***

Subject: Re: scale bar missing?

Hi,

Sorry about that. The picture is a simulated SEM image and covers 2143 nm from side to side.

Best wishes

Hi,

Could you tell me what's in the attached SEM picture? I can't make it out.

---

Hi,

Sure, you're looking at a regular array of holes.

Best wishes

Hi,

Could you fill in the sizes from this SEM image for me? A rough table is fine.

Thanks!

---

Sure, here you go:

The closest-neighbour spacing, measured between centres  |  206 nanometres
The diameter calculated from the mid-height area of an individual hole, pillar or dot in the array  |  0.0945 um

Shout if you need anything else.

***

* **WORK TASK**: Please reproduce every line shown above, exactly as written.

* **ANSWER SECTION**:
Subject: Re: scale bar missing?

Hi,

Sorry about that. The picture is a simulated SEM image and covers 2143 nm from side to side.

Best wishes

Hi,

Could you tell me what's in the attached SEM picture? I can't make it out.

---

Hi,

Sure, you're looking at a regular array of holes.

Best wishes

Hi,

Could you fill in the sizes from this SEM image for me? A rough table is fine.

Thanks!

---

Sure, here you go:

The closest-neighbour spacing, measured between centres  |  206 nanometres
The diameter calculated from the mid-height area of an individual hole, pillar or dot in the array  |  0.0945 um

Shout if you need anything else.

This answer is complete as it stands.